*** Block opens ***
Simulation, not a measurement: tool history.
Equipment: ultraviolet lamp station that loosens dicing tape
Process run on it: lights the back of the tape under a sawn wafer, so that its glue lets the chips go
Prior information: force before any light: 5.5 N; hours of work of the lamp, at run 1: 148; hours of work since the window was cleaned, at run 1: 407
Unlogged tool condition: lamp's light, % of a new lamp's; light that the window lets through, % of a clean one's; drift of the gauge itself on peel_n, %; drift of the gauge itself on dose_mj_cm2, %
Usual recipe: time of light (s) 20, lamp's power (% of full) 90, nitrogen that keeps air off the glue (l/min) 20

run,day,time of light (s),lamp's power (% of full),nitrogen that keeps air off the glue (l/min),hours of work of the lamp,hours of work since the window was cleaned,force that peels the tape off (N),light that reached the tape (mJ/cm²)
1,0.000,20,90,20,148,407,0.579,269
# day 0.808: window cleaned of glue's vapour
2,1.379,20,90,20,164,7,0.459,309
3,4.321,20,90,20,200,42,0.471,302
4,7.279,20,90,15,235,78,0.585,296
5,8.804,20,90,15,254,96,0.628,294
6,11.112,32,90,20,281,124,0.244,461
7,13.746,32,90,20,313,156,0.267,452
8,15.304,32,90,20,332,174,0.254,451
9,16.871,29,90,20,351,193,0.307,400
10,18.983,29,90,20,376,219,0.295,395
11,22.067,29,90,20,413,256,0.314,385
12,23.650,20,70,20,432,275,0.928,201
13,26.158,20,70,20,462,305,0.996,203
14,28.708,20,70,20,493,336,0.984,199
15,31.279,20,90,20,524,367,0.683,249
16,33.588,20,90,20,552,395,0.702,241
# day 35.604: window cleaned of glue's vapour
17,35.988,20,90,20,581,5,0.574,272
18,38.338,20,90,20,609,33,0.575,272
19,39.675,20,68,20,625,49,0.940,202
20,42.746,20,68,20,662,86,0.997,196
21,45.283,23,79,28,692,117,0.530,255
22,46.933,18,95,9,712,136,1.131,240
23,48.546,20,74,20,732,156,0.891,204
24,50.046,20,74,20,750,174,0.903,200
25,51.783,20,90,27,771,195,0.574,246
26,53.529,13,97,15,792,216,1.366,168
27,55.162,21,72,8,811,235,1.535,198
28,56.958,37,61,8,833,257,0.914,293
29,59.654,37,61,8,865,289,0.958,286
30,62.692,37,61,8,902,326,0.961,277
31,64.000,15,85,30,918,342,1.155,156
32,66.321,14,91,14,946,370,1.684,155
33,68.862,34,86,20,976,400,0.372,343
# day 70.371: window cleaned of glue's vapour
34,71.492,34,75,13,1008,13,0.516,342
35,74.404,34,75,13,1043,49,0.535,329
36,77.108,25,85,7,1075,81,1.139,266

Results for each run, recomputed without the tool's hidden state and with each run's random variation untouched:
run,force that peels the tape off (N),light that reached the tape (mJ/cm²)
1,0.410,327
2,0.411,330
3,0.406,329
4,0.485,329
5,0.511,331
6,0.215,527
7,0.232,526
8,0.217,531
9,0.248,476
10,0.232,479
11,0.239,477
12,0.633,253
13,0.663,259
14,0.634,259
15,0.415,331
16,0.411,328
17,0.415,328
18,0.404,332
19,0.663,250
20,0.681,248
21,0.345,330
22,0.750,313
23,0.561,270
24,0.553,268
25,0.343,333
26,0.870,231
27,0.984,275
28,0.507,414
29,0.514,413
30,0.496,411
*** Block closes ***

__EXERCISE__: Return only the lines from the beginning of the material up to and including the line with "Prior information: force", exactly as written.

__EXPECTED ANSWER__:
Simulation, not a measurement: tool history.
Equipment: ultraviolet lamp station that loosens dicing tape
Process run on it: lights the back of the tape under a sawn wafer, so that its glue lets the chips go
Prior information: force before any light: 5.5 N; hours of work of the lamp, at run 1: 148; hours of work since the window was cleaned, at run 1: 407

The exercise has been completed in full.